• [Excerpted data]
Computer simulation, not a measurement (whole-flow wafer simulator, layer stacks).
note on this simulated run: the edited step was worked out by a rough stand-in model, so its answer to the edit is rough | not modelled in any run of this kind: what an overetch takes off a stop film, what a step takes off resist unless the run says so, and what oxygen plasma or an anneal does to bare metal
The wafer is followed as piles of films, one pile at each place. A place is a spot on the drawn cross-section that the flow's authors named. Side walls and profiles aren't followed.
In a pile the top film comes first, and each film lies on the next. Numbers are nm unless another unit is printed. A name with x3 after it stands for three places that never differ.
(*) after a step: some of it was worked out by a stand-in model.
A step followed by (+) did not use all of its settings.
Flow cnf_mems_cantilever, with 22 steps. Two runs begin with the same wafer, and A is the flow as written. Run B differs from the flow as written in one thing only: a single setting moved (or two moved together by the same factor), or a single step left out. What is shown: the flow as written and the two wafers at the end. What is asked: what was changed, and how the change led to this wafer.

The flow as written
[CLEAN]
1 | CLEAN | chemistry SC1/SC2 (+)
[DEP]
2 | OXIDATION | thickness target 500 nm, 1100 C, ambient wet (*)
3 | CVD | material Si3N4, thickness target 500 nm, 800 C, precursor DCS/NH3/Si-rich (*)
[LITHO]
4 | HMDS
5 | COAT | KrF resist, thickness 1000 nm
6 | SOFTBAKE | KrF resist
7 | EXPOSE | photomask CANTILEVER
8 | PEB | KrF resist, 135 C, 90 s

• [Action item]
Return all of the data above, keeping every line exactly as it appears.

• [Worked solution]
Computer simulation, not a measurement (whole-flow wafer simulator, layer stacks).
note on this simulated run: the edited step was worked out by a rough stand-in model, so its answer to the edit is rough | not modelled in any run of this kind: what an overetch takes off a stop film, what a step takes off resist unless the run says so, and what oxygen plasma or an anneal does to bare metal
The wafer is followed as piles of films, one pile at each place. A place is a spot on the drawn cross-section that the flow's authors named. Side walls and profiles aren't followed.
In a pile the top film comes first, and each film lies on the next. Numbers are nm unless another unit is printed. A name with x3 after it stands for three places that never differ.
(*) after a step: some of it was worked out by a stand-in model.
A step followed by (+) did not use all of its settings.
Flow cnf_mems_cantilever, with 22 steps. Two runs begin with the same wafer, and A is the flow as written. Run B differs from the flow as written in one thing only: a single setting moved (or two moved together by the same factor), or a single step left out. What is shown: the flow as written and the two wafers at the end. What is asked: what was changed, and how the change led to this wafer.

The flow as written
[CLEAN]
1 | CLEAN | chemistry SC1/SC2 (+)
[DEP]
2 | OXIDATION | thickness target 500 nm, 1100 C, ambient wet (*)
3 | CVD | material Si3N4, thickness target 500 nm, 800 C, precursor DCS/NH3/Si-rich (*)
[LITHO]
4 | HMDS
5 | COAT | KrF resist, thickness 1000 nm
6 | SOFTBAKE | KrF resist
7 | EXPOSE | photomask CANTILEVER
8 | PEB | KrF resist, 135 C, 90 s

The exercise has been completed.